Information given:
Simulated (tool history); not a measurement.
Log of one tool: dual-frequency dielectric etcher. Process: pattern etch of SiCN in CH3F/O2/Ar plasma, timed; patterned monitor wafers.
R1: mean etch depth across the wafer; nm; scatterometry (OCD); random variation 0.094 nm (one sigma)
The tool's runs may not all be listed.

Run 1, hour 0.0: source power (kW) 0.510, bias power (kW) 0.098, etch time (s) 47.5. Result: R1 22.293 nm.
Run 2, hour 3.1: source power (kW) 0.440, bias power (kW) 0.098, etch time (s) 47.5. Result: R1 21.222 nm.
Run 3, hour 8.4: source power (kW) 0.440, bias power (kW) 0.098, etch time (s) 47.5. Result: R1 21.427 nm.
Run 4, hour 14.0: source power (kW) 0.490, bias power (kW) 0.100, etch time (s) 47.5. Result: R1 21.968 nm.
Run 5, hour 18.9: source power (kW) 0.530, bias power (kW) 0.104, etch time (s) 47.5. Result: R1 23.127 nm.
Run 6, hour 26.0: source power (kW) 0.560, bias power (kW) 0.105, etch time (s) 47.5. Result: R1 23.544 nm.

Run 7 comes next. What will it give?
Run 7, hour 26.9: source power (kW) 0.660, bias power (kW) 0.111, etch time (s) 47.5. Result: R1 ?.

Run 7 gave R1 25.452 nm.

Work instruction:
The lines to retype run from the start of the entries through the line containing "The tool's runs may not all be listed."; reproduce them exactly and add nothing.

Answer section:
Simulated (tool history); not a measurement.
Log of one tool: dual-frequency dielectric etcher. Process: pattern etch of SiCN in CH3F/O2/Ar plasma, timed; patterned monitor wafers.
R1: mean etch depth across the wafer; nm; scatterometry (OCD); random variation 0.094 nm (one sigma)
The tool's runs may not all be listed.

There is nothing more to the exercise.